Return every line of the listing below, unchanged, from its first line to the line holding "We lay out every", that line included.

** Recorded information follows **

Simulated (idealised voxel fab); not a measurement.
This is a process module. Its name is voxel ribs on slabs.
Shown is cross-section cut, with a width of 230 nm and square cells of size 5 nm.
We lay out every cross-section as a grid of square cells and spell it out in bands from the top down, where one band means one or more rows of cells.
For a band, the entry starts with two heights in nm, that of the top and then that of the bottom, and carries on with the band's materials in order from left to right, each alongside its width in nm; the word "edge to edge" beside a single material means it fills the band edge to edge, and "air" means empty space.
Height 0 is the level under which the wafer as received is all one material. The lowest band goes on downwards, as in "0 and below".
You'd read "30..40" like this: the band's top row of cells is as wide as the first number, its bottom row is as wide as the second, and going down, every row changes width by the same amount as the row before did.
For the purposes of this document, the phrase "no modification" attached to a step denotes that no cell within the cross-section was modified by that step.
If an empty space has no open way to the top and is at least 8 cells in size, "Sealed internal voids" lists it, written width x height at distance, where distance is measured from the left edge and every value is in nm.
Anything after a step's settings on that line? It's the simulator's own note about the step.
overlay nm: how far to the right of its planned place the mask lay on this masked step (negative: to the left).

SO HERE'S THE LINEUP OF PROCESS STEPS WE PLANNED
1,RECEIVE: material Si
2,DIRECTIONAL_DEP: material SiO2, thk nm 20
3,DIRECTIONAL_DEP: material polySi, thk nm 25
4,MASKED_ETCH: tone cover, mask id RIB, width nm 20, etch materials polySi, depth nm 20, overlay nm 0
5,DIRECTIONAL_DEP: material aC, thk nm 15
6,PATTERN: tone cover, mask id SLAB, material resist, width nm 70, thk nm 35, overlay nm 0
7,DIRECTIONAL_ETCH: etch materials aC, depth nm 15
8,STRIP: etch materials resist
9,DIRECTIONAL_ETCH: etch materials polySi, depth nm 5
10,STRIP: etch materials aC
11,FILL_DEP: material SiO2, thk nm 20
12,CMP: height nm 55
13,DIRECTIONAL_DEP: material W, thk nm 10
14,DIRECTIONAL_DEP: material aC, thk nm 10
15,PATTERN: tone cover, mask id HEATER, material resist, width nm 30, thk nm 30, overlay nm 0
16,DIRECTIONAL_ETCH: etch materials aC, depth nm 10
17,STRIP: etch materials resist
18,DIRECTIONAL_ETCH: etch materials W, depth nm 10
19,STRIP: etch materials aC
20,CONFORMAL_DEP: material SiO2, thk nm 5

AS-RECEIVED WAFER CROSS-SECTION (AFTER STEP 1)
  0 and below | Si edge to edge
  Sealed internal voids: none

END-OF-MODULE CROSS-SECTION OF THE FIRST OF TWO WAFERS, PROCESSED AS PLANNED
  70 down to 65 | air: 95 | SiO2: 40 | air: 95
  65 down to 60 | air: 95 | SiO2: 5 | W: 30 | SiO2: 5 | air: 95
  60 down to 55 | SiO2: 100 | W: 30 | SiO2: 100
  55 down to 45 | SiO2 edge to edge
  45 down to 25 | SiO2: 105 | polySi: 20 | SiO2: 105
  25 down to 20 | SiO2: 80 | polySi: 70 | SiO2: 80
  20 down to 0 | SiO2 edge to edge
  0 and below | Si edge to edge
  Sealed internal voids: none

** End of Recorded information **

* **Your solution**
Simulated (idealised voxel fab); not a measurement.
This is a process module. Its name is voxel ribs on slabs.
Shown is cross-section cut, with a width of 230 nm and square cells of size 5 nm.
We lay out every cross-section as a grid of square cells and spell it out in bands from the top down, where one band means one or more rows of cells.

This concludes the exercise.